- Data for analysis:
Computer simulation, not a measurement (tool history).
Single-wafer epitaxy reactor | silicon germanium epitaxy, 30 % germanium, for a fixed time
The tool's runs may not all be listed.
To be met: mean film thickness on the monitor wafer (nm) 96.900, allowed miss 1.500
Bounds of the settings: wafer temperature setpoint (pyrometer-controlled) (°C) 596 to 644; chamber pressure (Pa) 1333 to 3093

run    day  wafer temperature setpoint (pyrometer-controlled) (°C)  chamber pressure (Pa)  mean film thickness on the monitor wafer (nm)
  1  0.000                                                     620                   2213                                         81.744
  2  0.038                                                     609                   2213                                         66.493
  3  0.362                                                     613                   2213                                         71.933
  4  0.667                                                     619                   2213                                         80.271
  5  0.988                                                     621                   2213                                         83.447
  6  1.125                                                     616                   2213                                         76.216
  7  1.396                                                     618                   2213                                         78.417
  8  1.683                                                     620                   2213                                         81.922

- Required action: Repeat verbatim the opening run of entries, ending with the line that contains "Bounds of the".

- Reply:
Computer simulation, not a measurement (tool history).
Single-wafer epitaxy reactor | silicon germanium epitaxy, 30 % germanium, for a fixed time
The tool's runs may not all be listed.
To be met: mean film thickness on the monitor wafer (nm) 96.900, allowed miss 1.500
Bounds of the settings: wafer temperature setpoint (pyrometer-controlled) (°C) 596 to 644; chamber pressure (Pa) 1333 to 3093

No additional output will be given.